*** Opening of Dataset ***

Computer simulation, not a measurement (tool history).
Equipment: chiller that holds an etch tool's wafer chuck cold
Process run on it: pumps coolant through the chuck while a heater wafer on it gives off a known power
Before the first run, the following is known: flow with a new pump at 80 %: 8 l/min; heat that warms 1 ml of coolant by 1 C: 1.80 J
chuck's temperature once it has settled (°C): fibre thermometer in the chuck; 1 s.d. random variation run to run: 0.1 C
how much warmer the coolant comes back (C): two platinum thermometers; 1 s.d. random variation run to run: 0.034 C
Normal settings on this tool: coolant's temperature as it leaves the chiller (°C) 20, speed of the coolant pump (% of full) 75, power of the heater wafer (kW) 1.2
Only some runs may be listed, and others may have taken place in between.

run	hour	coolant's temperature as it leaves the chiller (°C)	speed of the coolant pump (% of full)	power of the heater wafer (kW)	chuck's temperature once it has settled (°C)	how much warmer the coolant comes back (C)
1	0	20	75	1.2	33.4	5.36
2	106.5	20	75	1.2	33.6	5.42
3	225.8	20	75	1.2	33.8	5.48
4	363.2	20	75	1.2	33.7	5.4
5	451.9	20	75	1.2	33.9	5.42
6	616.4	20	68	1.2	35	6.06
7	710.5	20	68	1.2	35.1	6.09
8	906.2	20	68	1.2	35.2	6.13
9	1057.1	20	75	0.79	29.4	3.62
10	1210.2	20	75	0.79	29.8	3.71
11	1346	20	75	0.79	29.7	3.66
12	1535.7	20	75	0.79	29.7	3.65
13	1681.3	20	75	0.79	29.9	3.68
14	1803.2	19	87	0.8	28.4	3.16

*** Close of Dataset ***

▸ **Work task**
A word-for-word repetition of the listing above is required.

▸ **Problem solution**
Computer simulation, not a measurement (tool history).
Equipment: chiller that holds an etch tool's wafer chuck cold
Process run on it: pumps coolant through the chuck while a heater wafer on it gives off a known power
Before the first run, the following is known: flow with a new pump at 80 %: 8 l/min; heat that warms 1 ml of coolant by 1 C: 1.80 J
chuck's temperature once it has settled (°C): fibre thermometer in the chuck; 1 s.d. random variation run to run: 0.1 C
how much warmer the coolant comes back (C): two platinum thermometers; 1 s.d. random variation run to run: 0.034 C
Normal settings on this tool: coolant's temperature as it leaves the chiller (°C) 20, speed of the coolant pump (% of full) 75, power of the heater wafer (kW) 1.2
Only some runs may be listed, and others may have taken place in between.

run	hour	coolant's temperature as it leaves the chiller (°C)	speed of the coolant pump (% of full)	power of the heater wafer (kW)	chuck's temperature once it has settled (°C)	how much warmer the coolant comes back (C)
1	0	20	75	1.2	33.4	5.36
2	106.5	20	75	1.2	33.6	5.42
3	225.8	20	75	1.2	33.8	5.48
4	363.2	20	75	1.2	33.7	5.4
5	451.9	20	75	1.2	33.9	5.42
6	616.4	20	68	1.2	35	6.06
7	710.5	20	68	1.2	35.1	6.09
8	906.2	20	68	1.2	35.2	6.13
9	1057.1	20	75	0.79	29.4	3.62
10	1210.2	20	75	0.79	29.8	3.71
11	1346	20	75	0.79	29.7	3.66
12	1535.7	20	75	0.79	29.7	3.65
13	1681.3	20	75	0.79	29.9	3.68
14	1803.2	19	87	0.8	28.4	3.16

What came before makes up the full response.